> **WORK REQUEST**: Quote the listing below word for word, stopping after the line that contains "A cross-section is".

> **THE DATA**:
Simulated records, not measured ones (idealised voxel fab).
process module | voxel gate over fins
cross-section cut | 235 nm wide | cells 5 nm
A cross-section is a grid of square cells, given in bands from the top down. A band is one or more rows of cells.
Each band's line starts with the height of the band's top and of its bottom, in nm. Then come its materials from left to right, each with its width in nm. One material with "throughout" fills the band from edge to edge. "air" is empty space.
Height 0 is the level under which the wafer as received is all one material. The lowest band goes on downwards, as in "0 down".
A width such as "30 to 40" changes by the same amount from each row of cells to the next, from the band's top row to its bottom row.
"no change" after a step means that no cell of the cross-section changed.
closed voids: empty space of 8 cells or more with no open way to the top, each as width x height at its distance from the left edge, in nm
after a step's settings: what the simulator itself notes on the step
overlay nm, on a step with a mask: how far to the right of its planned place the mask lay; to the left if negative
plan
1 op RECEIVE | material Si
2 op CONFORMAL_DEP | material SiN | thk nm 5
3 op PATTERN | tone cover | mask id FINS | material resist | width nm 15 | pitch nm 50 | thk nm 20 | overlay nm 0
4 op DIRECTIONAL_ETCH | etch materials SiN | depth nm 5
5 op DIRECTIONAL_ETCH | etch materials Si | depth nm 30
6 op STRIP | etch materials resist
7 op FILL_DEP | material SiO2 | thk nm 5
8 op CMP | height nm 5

> **ANSWER SPACE**:
Simulated records, not measured ones (idealised voxel fab).
process module | voxel gate over fins
cross-section cut | 235 nm wide | cells 5 nm
A cross-section is a grid of square cells, given in bands from the top down. A band is one or more rows of cells.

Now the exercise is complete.